**Work request**. Please make an exact transcription of all the data that follows.

+-------+
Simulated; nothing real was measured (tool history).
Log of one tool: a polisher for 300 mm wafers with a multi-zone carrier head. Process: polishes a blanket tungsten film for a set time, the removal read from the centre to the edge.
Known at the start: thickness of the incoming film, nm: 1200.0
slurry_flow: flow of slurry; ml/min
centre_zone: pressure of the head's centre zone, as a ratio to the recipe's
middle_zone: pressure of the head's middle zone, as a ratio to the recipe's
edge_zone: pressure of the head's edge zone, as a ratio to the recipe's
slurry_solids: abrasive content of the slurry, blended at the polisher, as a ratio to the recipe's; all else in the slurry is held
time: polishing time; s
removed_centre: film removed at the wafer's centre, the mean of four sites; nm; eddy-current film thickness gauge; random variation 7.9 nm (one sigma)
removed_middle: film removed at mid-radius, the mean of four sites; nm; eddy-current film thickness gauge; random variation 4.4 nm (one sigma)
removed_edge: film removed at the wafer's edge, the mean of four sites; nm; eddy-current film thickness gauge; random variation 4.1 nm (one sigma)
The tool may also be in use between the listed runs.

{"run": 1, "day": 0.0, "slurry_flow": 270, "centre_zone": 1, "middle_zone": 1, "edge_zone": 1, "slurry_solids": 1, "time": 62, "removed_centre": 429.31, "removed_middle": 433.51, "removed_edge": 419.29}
+-------+

**Your solution**.
Simulated; nothing real was measured (tool history).
Log of one tool: a polisher for 300 mm wafers with a multi-zone carrier head. Process: polishes a blanket tungsten film for a set time, the removal read from the centre to the edge.
Known at the start: thickness of the incoming film, nm: 1200.0
slurry_flow: flow of slurry; ml/min
centre_zone: pressure of the head's centre zone, as a ratio to the recipe's
middle_zone: pressure of the head's middle zone, as a ratio to the recipe's
edge_zone: pressure of the head's edge zone, as a ratio to the recipe's
slurry_solids: abrasive content of the slurry, blended at the polisher, as a ratio to the recipe's; all else in the slurry is held
time: polishing time; s
removed_centre: film removed at the wafer's centre, the mean of four sites; nm; eddy-current film thickness gauge; random variation 7.9 nm (one sigma)
removed_middle: film removed at mid-radius, the mean of four sites; nm; eddy-current film thickness gauge; random variation 4.4 nm (one sigma)
removed_edge: film removed at the wafer's edge, the mean of four sites; nm; eddy-current film thickness gauge; random variation 4.1 nm (one sigma)
The tool may also be in use between the listed runs.

{"run": 1, "day": 0.0, "slurry_flow": 270, "centre_zone": 1, "middle_zone": 1, "edge_zone": 1, "slurry_solids": 1, "time": 62, "removed_centre": 429.31, "removed_middle": 433.51, "removed_edge": 419.29}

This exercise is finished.